Action item ::
Would you print the material exactly, starting at its first line and ending at the line holding "Response: 13.1 nm"?

-=-=-

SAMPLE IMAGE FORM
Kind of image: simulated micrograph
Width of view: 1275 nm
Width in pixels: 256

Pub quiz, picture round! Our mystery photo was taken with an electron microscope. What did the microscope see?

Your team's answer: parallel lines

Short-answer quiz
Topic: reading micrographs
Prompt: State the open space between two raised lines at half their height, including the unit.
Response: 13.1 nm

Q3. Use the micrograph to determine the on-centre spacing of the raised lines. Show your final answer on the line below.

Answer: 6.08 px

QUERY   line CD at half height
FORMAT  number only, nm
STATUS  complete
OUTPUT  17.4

-=-=-

Expected answer ::
SAMPLE IMAGE FORM
Kind of image: simulated micrograph
Width of view: 1275 nm
Width in pixels: 256

Pub quiz, picture round! Our mystery photo was taken with an electron microscope. What did the microscope see?

Your team's answer: parallel lines

Short-answer quiz
Topic: reading micrographs
Prompt: State the open space between two raised lines at half their height, including the unit.
Response: 13.1 nm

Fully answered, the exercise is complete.